Input data ->
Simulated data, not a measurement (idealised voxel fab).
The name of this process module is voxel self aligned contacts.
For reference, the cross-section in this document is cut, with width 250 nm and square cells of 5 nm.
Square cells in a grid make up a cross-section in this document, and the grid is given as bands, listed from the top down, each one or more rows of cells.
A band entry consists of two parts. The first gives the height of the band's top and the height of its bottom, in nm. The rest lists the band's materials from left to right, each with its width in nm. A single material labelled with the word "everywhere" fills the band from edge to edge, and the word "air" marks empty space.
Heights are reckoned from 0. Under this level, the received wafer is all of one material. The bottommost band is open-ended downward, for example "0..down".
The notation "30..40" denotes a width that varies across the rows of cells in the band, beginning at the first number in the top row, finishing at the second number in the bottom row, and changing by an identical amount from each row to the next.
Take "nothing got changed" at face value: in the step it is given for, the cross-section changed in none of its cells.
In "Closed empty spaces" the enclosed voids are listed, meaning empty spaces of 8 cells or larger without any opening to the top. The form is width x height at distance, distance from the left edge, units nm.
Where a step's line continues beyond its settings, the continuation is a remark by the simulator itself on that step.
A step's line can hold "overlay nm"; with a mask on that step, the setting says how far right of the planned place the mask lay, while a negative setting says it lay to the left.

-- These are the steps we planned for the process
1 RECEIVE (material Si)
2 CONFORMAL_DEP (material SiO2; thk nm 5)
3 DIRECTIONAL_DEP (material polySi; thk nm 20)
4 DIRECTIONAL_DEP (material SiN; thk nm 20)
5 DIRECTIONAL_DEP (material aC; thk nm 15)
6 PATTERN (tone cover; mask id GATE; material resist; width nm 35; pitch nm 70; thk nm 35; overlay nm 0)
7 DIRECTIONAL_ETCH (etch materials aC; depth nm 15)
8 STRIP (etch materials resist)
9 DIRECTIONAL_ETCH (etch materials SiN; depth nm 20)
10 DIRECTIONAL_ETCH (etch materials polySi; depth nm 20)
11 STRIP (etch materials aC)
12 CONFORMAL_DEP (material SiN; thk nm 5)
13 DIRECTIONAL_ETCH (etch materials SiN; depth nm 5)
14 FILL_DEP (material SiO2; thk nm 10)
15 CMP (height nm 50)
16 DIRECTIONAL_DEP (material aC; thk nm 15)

Work request -> Every line from the top of the material above through the line holding "edge, units nm." should be reproduced word for word, and nothing beyond it.

Response box ->
Simulated data, not a measurement (idealised voxel fab).
The name of this process module is voxel self aligned contacts.
For reference, the cross-section in this document is cut, with width 250 nm and square cells of 5 nm.
Square cells in a grid make up a cross-section in this document, and the grid is given as bands, listed from the top down, each one or more rows of cells.
A band entry consists of two parts. The first gives the height of the band's top and the height of its bottom, in nm. The rest lists the band's materials from left to right, each with its width in nm. A single material labelled with the word "everywhere" fills the band from edge to edge, and the word "air" marks empty space.
Heights are reckoned from 0. Under this level, the received wafer is all of one material. The bottommost band is open-ended downward, for example "0..down".
The notation "30..40" denotes a width that varies across the rows of cells in the band, beginning at the first number in the top row, finishing at the second number in the bottom row, and changing by an identical amount from each row to the next.
Take "nothing got changed" at face value: in the step it is given for, the cross-section changed in none of its cells.
In "Closed empty spaces" the enclosed voids are listed, meaning empty spaces of 8 cells or larger without any opening to the top. The form is width x height at distance, distance from the left edge, units nm.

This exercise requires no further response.